_Source material_:
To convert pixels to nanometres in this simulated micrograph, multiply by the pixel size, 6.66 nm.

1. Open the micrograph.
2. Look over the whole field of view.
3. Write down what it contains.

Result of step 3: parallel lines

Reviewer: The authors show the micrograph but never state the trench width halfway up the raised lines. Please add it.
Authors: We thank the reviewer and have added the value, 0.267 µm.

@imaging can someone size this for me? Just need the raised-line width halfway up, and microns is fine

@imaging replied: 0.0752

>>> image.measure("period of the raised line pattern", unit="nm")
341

_Exercise_: Please reply with an exact copy of the lines above, starting at the first and ending at the line that holds "microns is fine".

_Task response_:
To convert pixels to nanometres in this simulated micrograph, multiply by the pixel size, 6.66 nm.

1. Open the micrograph.
2. Look over the whole field of view.
3. Write down what it contains.

Result of step 3: parallel lines

Reviewer: The authors show the micrograph but never state the trench width halfway up the raised lines. Please add it.
Authors: We thank the reviewer and have added the value, 0.267 µm.

@imaging can someone size this for me? Just need the raised-line width halfway up, and microns is fine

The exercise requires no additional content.